__________________________________________________

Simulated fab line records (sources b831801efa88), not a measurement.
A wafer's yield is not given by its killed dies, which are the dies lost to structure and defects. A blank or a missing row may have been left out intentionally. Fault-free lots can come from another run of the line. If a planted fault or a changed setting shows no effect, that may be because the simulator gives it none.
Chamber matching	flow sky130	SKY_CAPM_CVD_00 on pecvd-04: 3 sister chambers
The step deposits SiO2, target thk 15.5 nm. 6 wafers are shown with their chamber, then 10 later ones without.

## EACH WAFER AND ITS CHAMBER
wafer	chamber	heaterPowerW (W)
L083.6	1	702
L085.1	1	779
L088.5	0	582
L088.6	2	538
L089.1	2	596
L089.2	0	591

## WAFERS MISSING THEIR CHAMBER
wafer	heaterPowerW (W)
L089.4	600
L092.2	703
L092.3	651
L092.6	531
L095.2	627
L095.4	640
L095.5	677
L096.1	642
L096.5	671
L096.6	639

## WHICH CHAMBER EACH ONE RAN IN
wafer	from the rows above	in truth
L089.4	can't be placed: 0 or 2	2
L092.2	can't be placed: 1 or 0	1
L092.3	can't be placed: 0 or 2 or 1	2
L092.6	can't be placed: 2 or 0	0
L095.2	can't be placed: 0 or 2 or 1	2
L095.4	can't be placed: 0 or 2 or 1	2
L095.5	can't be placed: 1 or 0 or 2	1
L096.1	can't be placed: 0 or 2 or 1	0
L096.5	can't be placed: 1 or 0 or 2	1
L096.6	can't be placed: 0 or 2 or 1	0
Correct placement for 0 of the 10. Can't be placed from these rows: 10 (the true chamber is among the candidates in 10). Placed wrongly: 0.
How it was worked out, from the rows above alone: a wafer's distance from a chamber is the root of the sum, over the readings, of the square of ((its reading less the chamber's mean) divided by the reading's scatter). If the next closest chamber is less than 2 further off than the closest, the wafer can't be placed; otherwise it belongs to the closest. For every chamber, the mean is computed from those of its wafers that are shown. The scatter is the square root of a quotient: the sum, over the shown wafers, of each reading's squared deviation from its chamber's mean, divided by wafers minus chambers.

__________________________________________________

● Work instruction
Please output the exact lines of the records above, beginning with the first and stopping after the line that holds "A wafer's yield", and nothing else.

● Written reply
Simulated fab line records (sources b831801efa88), not a measurement.
A wafer's yield is not given by its killed dies, which are the dies lost to structure and defects. A blank or a missing row may have been left out intentionally. Fault-free lots can come from another run of the line. If a planted fault or a changed setting shows no effect, that may be because the simulator gives it none.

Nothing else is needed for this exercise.